**ACTIVITY:** Please copy out the entries below exactly, beginning with the line that contains "Enclosed void listing: none" and ending with the line that contains "# Cross-section after", and include nothing outside that span.

•••••

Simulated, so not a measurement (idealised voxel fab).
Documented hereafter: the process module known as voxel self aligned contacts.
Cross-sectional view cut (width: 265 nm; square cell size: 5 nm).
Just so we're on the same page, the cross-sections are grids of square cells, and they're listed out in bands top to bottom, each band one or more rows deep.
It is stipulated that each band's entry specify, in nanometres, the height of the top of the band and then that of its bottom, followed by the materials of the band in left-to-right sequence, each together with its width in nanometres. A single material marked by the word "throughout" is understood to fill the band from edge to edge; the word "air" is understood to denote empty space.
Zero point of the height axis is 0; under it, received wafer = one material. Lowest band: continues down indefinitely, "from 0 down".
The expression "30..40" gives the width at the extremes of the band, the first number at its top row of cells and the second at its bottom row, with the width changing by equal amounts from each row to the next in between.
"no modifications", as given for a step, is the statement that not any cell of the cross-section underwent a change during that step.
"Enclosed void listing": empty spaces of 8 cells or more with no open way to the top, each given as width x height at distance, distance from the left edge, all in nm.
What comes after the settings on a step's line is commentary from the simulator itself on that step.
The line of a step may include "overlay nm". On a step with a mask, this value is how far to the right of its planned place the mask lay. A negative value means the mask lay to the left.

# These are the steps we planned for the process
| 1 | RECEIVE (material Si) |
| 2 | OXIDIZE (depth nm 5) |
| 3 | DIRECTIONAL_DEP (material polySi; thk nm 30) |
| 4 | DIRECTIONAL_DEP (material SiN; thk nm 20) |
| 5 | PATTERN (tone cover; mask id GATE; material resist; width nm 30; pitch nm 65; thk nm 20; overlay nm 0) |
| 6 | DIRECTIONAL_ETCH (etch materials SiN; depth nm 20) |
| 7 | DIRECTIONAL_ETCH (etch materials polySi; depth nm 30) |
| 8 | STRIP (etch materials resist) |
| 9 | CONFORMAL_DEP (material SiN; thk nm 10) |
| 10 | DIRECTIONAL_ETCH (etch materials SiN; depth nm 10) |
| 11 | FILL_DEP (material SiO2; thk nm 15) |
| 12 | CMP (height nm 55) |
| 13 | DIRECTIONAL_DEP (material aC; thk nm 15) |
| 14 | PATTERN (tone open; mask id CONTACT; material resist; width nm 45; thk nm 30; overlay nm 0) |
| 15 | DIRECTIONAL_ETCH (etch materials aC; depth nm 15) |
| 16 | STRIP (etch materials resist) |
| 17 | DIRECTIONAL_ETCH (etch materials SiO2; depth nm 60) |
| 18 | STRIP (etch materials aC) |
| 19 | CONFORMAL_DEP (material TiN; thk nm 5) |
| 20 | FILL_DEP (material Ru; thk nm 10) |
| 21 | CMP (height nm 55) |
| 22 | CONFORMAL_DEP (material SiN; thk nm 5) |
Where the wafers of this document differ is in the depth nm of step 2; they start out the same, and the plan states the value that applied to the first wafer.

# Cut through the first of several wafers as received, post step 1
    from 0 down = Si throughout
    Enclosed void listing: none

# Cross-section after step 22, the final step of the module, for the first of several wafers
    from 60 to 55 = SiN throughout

•••••

**EXERCISE RESULT:**
    Enclosed void listing: none

# Cross-section after step 22, the final step of the module, for the first of several wafers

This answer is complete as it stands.